◆ **REQUIRED ACTION**
Please give back, word for word, each line from the start of the entries through the one in which "8 | ANNEAL | 400 C, 1800 s, ambient N2" is found.

◆ **DATA PROVIDED**
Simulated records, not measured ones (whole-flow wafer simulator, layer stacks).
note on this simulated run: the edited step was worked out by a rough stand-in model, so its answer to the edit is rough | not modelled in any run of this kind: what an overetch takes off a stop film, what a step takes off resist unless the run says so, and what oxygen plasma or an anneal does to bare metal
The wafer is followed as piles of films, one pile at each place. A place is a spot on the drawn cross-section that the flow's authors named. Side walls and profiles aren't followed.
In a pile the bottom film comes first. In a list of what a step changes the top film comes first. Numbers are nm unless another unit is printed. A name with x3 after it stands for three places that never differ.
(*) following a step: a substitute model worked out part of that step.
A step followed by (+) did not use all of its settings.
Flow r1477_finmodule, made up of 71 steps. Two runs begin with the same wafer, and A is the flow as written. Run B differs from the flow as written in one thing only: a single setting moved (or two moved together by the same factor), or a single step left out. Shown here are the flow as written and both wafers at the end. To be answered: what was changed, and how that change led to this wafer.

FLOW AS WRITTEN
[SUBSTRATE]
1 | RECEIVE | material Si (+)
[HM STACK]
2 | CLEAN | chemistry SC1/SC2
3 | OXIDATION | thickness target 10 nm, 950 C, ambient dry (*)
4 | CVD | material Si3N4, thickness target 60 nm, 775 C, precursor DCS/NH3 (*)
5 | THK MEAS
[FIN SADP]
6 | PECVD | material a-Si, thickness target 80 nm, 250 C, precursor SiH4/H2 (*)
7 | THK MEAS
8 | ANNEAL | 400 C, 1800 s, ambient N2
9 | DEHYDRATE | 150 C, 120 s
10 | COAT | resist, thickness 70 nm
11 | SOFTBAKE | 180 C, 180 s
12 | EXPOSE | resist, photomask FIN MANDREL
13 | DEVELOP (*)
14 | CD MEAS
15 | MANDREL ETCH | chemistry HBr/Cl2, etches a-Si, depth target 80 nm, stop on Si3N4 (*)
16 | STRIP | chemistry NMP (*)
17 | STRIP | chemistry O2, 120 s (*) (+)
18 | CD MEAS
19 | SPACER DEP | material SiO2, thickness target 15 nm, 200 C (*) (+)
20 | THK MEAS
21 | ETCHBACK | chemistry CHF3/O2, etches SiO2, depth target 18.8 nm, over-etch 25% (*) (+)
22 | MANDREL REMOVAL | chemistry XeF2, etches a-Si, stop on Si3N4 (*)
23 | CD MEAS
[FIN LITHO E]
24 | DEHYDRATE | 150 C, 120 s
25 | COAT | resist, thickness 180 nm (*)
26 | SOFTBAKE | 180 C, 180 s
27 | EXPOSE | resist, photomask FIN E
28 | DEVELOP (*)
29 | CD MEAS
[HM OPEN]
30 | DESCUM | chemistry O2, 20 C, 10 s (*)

◆ **WRITTEN ANSWER**
Simulated records, not measured ones (whole-flow wafer simulator, layer stacks).
note on this simulated run: the edited step was worked out by a rough stand-in model, so its answer to the edit is rough | not modelled in any run of this kind: what an overetch takes off a stop film, what a step takes off resist unless the run says so, and what oxygen plasma or an anneal does to bare metal
The wafer is followed as piles of films, one pile at each place. A place is a spot on the drawn cross-section that the flow's authors named. Side walls and profiles aren't followed.
In a pile the bottom film comes first. In a list of what a step changes the top film comes first. Numbers are nm unless another unit is printed. A name with x3 after it stands for three places that never differ.
(*) following a step: a substitute model worked out part of that step.
A step followed by (+) did not use all of its settings.
Flow r1477_finmodule, made up of 71 steps. Two runs begin with the same wafer, and A is the flow as written. Run B differs from the flow as written in one thing only: a single setting moved (or two moved together by the same factor), or a single step left out. Shown here are the flow as written and both wafers at the end. To be answered: what was changed, and how that change led to this wafer.

FLOW AS WRITTEN
[SUBSTRATE]
1 | RECEIVE | material Si (+)
[HM STACK]
2 | CLEAN | chemistry SC1/SC2
3 | OXIDATION | thickness target 10 nm, 950 C, ambient dry (*)
4 | CVD | material Si3N4, thickness target 60 nm, 775 C, precursor DCS/NH3 (*)
5 | THK MEAS
[FIN SADP]
6 | PECVD | material a-Si, thickness target 80 nm, 250 C, precursor SiH4/H2 (*)
7 | THK MEAS
8 | ANNEAL | 400 C, 1800 s, ambient N2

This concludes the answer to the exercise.